## REQUIRED ACTION
Look through the listing below and write out exactly the lines from the line with "run 7 hour=930.5" to the line with "run 8 hour=1077.4", both included, and no others.

## PROVIDED MATERIAL
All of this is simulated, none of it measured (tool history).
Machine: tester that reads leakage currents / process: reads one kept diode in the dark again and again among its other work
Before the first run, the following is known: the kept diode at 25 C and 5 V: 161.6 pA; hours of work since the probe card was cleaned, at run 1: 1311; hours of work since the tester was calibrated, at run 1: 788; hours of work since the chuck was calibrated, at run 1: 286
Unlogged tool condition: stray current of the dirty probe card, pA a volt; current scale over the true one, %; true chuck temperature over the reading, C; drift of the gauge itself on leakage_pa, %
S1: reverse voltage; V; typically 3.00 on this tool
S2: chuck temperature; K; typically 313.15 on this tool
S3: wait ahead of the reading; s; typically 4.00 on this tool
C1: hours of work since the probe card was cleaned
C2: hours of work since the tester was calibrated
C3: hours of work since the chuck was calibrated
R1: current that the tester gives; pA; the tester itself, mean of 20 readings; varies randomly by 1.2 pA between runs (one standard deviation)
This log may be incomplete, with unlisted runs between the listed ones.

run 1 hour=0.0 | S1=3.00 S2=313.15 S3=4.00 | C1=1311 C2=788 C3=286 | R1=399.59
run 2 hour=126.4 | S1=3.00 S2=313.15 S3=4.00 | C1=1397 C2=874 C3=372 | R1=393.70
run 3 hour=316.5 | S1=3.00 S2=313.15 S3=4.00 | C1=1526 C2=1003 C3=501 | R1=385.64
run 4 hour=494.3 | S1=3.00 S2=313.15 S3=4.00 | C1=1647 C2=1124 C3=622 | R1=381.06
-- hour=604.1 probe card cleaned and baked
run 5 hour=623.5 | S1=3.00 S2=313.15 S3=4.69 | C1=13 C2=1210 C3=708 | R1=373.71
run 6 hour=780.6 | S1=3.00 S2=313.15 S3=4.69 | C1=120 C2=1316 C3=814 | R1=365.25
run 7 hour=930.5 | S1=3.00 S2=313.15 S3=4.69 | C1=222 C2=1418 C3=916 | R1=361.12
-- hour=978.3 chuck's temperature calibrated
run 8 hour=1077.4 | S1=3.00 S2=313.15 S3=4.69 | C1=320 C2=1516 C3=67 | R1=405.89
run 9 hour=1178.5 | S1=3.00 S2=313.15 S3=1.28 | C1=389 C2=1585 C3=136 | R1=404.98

## WRITTEN RESPONSE
run 7 hour=930.5 | S1=3.00 S2=313.15 S3=4.69 | C1=222 C2=1418 C3=916 | R1=361.12
-- hour=978.3 chuck's temperature calibrated
run 8 hour=1077.4 | S1=3.00 S2=313.15 S3=4.69 | C1=320 C2=1516 C3=67 | R1=405.89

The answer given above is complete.